• [WORK INSTRUCTION] Repeat the data exactly, every last line of it.

★ ★ ★ ★ ★
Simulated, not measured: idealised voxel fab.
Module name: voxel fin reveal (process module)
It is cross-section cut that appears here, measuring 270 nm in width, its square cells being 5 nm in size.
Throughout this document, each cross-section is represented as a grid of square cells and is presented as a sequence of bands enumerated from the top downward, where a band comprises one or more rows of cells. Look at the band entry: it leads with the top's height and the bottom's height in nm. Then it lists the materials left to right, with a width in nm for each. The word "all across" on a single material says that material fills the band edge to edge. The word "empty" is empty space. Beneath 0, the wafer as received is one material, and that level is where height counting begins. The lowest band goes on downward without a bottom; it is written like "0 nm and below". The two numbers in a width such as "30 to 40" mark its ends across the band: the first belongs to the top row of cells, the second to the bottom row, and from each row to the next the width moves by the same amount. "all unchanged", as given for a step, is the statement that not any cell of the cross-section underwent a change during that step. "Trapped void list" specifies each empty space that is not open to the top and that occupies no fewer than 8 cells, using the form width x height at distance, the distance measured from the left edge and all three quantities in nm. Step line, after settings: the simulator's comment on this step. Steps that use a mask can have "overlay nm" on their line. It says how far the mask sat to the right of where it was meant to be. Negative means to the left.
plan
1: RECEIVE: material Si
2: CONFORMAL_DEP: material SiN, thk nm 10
★ ★ ★ ★ ★

• [RESULT]
Simulated, not measured: idealised voxel fab.
Module name: voxel fin reveal (process module)
It is cross-section cut that appears here, measuring 270 nm in width, its square cells being 5 nm in size.
Throughout this document, each cross-section is represented as a grid of square cells and is presented as a sequence of bands enumerated from the top downward, where a band comprises one or more rows of cells. Look at the band entry: it leads with the top's height and the bottom's height in nm. Then it lists the materials left to right, with a width in nm for each. The word "all across" on a single material says that material fills the band edge to edge. The word "empty" is empty space. Beneath 0, the wafer as received is one material, and that level is where height counting begins. The lowest band goes on downward without a bottom; it is written like "0 nm and below". The two numbers in a width such as "30 to 40" mark its ends across the band: the first belongs to the top row of cells, the second to the bottom row, and from each row to the next the width moves by the same amount. "all unchanged", as given for a step, is the statement that not any cell of the cross-section underwent a change during that step. "Trapped void list" specifies each empty space that is not open to the top and that occupies no fewer than 8 cells, using the form width x height at distance, the distance measured from the left edge and all three quantities in nm. Step line, after settings: the simulator's comment on this step. Steps that use a mask can have "overlay nm" on their line. It says how far the mask sat to the right of where it was meant to be. Negative means to the left.
plan
1: RECEIVE: material Si
2: CONFORMAL_DEP: material SiN, thk nm 10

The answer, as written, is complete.